Work instruction
Retype the entries in full.

[Data section — start]
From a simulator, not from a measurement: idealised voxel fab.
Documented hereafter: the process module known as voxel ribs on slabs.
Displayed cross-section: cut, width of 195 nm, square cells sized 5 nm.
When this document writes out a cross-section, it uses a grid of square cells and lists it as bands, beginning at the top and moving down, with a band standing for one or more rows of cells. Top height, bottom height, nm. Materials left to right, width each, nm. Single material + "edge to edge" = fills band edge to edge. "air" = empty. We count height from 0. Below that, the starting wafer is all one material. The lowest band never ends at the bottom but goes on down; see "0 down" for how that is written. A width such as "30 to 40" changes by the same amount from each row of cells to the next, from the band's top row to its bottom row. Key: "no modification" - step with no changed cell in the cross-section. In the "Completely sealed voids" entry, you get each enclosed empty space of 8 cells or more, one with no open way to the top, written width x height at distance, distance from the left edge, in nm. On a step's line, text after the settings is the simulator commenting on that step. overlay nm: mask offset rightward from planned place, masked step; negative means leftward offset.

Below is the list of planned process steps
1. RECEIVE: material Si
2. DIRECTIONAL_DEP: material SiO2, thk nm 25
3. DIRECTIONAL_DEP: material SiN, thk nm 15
[Data section — finish]

Worked solution
From a simulator, not from a measurement: idealised voxel fab.
Documented hereafter: the process module known as voxel ribs on slabs.
Displayed cross-section: cut, width of 195 nm, square cells sized 5 nm.
When this document writes out a cross-section, it uses a grid of square cells and lists it as bands, beginning at the top and moving down, with a band standing for one or more rows of cells. Top height, bottom height, nm. Materials left to right, width each, nm. Single material + "edge to edge" = fills band edge to edge. "air" = empty. We count height from 0. Below that, the starting wafer is all one material. The lowest band never ends at the bottom but goes on down; see "0 down" for how that is written. A width such as "30 to 40" changes by the same amount from each row of cells to the next, from the band's top row to its bottom row. Key: "no modification" - step with no changed cell in the cross-section. In the "Completely sealed voids" entry, you get each enclosed empty space of 8 cells or more, one with no open way to the top, written width x height at distance, distance from the left edge, in nm. On a step's line, text after the settings is the simulator commenting on that step. overlay nm: mask offset rightward from planned place, masked step; negative means leftward offset.

Below is the list of planned process steps
1. RECEIVE: material Si
2. DIRECTIONAL_DEP: material SiO2, thk nm 25
3. DIRECTIONAL_DEP: material SiN, thk nm 15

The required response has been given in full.